**DATASET CONTENT**
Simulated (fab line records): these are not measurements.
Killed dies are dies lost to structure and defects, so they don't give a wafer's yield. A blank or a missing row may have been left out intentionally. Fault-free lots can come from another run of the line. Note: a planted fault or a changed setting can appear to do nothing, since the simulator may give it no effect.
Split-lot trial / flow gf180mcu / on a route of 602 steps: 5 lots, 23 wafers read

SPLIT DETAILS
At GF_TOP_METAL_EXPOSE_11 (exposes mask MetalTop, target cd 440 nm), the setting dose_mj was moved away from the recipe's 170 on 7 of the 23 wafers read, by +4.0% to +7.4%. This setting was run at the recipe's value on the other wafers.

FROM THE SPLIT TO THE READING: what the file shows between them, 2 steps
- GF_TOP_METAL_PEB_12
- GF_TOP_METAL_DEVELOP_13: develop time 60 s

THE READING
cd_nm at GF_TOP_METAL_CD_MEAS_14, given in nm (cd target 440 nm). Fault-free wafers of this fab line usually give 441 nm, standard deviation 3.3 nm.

**ACTION ITEM**
Write out again, exactly, the lines from the start of the entries up to and including the one with "SPLIT DETAILS". Nothing else belongs in the reply.

**ANSWER AREA**
Simulated (fab line records): these are not measurements.
Killed dies are dies lost to structure and defects, so they don't give a wafer's yield. A blank or a missing row may have been left out intentionally. Fault-free lots can come from another run of the line. Note: a planted fault or a changed setting can appear to do nothing, since the simulator may give it no effect.
Split-lot trial / flow gf180mcu / on a route of 602 steps: 5 lots, 23 wafers read

SPLIT DETAILS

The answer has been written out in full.